## [EXERCISE]
All of the data below is to be copied again without changes.

## [PROVIDED INFORMATION]
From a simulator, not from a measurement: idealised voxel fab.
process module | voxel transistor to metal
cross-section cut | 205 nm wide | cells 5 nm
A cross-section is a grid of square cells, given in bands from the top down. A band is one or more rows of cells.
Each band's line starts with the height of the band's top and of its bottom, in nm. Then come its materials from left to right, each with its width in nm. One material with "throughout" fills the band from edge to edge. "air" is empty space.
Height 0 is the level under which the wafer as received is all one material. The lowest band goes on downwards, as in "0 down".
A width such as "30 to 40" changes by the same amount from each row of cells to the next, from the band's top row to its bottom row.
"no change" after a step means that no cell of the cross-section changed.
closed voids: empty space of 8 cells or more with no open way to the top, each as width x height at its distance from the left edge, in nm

## [TASK RESPONSE]
From a simulator, not from a measurement: idealised voxel fab.
process module | voxel transistor to metal
cross-section cut | 205 nm wide | cells 5 nm
A cross-section is a grid of square cells, given in bands from the top down. A band is one or more rows of cells.
Each band's line starts with the height of the band's top and of its bottom, in nm. Then come its materials from left to right, each with its width in nm. One material with "throughout" fills the band from edge to edge. "air" is empty space.
Height 0 is the level under which the wafer as received is all one material. The lowest band goes on downwards, as in "0 down".
A width such as "30 to 40" changes by the same amount from each row of cells to the next, from the band's top row to its bottom row.
"no change" after a step means that no cell of the cross-section changed.
closed voids: empty space of 8 cells or more with no open way to the top, each as width x height at its distance from the left edge, in nm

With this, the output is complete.